- [ACTION ITEM]: Write out every single entry exactly.

-- RECORD EXTRACTS follows --

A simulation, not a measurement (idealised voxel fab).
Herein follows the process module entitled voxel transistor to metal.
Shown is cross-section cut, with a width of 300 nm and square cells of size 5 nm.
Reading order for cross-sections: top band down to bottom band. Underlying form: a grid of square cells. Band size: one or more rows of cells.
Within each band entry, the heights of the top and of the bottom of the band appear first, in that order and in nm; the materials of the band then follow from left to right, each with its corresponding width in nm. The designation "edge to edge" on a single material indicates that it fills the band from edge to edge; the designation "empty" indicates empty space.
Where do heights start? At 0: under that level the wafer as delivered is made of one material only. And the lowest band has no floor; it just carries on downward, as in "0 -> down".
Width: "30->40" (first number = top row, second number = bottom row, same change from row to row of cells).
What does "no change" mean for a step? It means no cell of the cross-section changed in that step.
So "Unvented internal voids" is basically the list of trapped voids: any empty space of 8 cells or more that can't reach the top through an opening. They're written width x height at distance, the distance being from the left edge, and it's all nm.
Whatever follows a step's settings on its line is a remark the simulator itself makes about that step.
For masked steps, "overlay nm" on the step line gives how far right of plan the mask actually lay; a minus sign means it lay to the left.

-- RECORD EXTRACTS concluded --

- [ANSWER SPACE]:
A simulation, not a measurement (idealised voxel fab).
Herein follows the process module entitled voxel transistor to metal.
Shown is cross-section cut, with a width of 300 nm and square cells of size 5 nm.
Reading order for cross-sections: top band down to bottom band. Underlying form: a grid of square cells. Band size: one or more rows of cells.
Within each band entry, the heights of the top and of the bottom of the band appear first, in that order and in nm; the materials of the band then follow from left to right, each with its corresponding width in nm. The designation "edge to edge" on a single material indicates that it fills the band from edge to edge; the designation "empty" indicates empty space.
Where do heights start? At 0: under that level the wafer as delivered is made of one material only. And the lowest band has no floor; it just carries on downward, as in "0 -> down".
Width: "30->40" (first number = top row, second number = bottom row, same change from row to row of cells).
What does "no change" mean for a step? It means no cell of the cross-section changed in that step.
So "Unvented internal voids" is basically the list of trapped voids: any empty space of 8 cells or more that can't reach the top through an opening. They're written width x height at distance, the distance being from the left edge, and it's all nm.
Whatever follows a step's settings on its line is a remark the simulator itself makes about that step.
For masked steps, "overlay nm" on the step line gives how far right of plan the mask actually lay; a minus sign means it lay to the left.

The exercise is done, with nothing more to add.